Work task:
All of the entries are to be returned word for word.

Records provided:
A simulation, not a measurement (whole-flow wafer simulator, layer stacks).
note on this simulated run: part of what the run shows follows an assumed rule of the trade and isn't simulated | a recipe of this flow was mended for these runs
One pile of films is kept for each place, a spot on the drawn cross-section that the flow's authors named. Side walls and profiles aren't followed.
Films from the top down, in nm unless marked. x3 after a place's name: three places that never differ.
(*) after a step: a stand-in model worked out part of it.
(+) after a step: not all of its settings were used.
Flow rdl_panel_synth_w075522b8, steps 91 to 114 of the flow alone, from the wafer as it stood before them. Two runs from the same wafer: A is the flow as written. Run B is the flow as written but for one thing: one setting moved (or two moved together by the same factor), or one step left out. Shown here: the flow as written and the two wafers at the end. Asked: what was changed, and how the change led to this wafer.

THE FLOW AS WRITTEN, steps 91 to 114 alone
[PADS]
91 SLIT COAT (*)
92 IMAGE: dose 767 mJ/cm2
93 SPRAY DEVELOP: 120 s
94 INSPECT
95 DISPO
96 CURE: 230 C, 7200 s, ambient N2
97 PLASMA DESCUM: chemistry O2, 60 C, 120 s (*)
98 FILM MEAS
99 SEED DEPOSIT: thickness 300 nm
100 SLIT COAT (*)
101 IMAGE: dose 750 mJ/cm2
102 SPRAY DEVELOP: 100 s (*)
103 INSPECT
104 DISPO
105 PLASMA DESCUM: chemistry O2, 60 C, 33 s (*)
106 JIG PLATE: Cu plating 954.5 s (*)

Worked solution:
A simulation, not a measurement (whole-flow wafer simulator, layer stacks).
note on this simulated run: part of what the run shows follows an assumed rule of the trade and isn't simulated | a recipe of this flow was mended for these runs
One pile of films is kept for each place, a spot on the drawn cross-section that the flow's authors named. Side walls and profiles aren't followed.
Films from the top down, in nm unless marked. x3 after a place's name: three places that never differ.
(*) after a step: a stand-in model worked out part of it.
(+) after a step: not all of its settings were used.
Flow rdl_panel_synth_w075522b8, steps 91 to 114 of the flow alone, from the wafer as it stood before them. Two runs from the same wafer: A is the flow as written. Run B is the flow as written but for one thing: one setting moved (or two moved together by the same factor), or one step left out. Shown here: the flow as written and the two wafers at the end. Asked: what was changed, and how the change led to this wafer.

THE FLOW AS WRITTEN, steps 91 to 114 alone
[PADS]
91 SLIT COAT (*)
92 IMAGE: dose 767 mJ/cm2
93 SPRAY DEVELOP: 120 s
94 INSPECT
95 DISPO
96 CURE: 230 C, 7200 s, ambient N2
97 PLASMA DESCUM: chemistry O2, 60 C, 120 s (*)
98 FILM MEAS
99 SEED DEPOSIT: thickness 300 nm
100 SLIT COAT (*)
101 IMAGE: dose 750 mJ/cm2
102 SPRAY DEVELOP: 100 s (*)
103 INSPECT
104 DISPO
105 PLASMA DESCUM: chemistry O2, 60 C, 33 s (*)
106 JIG PLATE: Cu plating 954.5 s (*)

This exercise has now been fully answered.